**Information provided**
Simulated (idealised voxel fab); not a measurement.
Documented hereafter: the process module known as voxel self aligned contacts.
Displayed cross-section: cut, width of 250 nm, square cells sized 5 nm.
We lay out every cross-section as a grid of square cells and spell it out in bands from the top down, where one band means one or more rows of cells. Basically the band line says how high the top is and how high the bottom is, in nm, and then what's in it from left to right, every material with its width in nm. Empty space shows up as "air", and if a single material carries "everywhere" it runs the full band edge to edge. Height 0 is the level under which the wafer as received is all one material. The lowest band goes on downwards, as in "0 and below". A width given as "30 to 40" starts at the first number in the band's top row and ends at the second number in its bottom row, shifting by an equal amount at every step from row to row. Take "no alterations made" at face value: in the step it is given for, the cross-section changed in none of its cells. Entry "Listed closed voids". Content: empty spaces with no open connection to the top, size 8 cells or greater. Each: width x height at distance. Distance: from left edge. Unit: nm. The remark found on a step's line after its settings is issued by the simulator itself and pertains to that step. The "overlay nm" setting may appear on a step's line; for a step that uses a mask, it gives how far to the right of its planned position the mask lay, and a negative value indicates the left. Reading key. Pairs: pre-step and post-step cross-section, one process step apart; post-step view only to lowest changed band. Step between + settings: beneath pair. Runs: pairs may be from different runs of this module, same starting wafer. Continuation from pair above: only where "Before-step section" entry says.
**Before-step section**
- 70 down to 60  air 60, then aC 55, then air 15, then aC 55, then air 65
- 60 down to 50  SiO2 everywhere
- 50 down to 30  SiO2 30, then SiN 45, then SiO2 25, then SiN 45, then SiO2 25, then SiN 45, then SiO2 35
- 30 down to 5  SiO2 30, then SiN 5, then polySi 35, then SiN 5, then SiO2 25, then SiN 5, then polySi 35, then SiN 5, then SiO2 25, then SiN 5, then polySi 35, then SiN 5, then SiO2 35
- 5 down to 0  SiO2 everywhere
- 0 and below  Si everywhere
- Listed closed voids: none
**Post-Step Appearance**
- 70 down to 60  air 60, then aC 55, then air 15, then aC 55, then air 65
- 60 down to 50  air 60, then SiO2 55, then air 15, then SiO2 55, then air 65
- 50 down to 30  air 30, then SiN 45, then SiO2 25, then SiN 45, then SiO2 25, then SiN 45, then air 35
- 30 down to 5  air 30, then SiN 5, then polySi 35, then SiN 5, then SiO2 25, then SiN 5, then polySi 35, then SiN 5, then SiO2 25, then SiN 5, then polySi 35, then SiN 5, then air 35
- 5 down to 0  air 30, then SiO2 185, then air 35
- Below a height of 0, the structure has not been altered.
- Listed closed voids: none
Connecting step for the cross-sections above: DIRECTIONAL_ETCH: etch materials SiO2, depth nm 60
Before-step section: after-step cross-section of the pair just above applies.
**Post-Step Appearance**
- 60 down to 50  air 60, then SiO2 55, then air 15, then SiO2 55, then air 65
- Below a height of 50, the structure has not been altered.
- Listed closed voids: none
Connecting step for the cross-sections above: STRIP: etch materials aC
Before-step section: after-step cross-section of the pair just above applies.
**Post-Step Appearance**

**Work task**
Start at the first line of the data above. Stop after the line containing "Displayed cross-section: cut, width", reproducing each line exactly and adding nothing.

**Exercise result**
Simulated (idealised voxel fab); not a measurement.
Documented hereafter: the process module known as voxel self aligned contacts.
Displayed cross-section: cut, width of 250 nm, square cells sized 5 nm.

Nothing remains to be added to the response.